<<<<
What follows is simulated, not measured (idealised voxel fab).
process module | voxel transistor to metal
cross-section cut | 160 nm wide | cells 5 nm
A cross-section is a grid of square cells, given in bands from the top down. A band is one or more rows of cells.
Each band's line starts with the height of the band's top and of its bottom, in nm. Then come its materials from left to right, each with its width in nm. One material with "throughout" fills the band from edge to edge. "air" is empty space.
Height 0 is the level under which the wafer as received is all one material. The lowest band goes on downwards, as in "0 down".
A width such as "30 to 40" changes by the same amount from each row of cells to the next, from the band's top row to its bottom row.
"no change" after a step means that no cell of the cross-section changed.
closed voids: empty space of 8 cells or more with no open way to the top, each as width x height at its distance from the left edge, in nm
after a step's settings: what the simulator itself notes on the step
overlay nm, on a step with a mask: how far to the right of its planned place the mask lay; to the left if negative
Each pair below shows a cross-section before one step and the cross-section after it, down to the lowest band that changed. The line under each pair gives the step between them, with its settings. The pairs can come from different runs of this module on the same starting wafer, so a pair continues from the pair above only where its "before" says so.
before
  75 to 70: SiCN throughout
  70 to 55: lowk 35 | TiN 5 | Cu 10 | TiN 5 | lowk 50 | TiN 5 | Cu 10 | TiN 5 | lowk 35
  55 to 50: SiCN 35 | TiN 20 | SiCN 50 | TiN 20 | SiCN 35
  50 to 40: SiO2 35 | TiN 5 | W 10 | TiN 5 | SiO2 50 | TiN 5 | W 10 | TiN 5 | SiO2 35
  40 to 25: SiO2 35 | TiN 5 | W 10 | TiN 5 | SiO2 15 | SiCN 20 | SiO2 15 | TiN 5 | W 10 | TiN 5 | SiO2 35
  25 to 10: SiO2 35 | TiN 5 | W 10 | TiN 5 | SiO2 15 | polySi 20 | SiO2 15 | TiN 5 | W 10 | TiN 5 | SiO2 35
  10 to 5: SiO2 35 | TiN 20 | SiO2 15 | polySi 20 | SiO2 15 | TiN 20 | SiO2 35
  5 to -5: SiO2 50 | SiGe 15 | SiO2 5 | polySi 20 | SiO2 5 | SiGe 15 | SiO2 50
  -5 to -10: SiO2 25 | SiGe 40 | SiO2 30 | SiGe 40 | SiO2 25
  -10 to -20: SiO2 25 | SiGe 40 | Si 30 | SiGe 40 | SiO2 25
>>>>

• ASSIGNED TASK
Repeat only the lines above, from the first line of the entries through the line that contains "cross-section cut | 160 nm wide | cells 5 nm", including both ends.

• RESULT
What follows is simulated, not measured (idealised voxel fab).
process module | voxel transistor to metal
cross-section cut | 160 nm wide | cells 5 nm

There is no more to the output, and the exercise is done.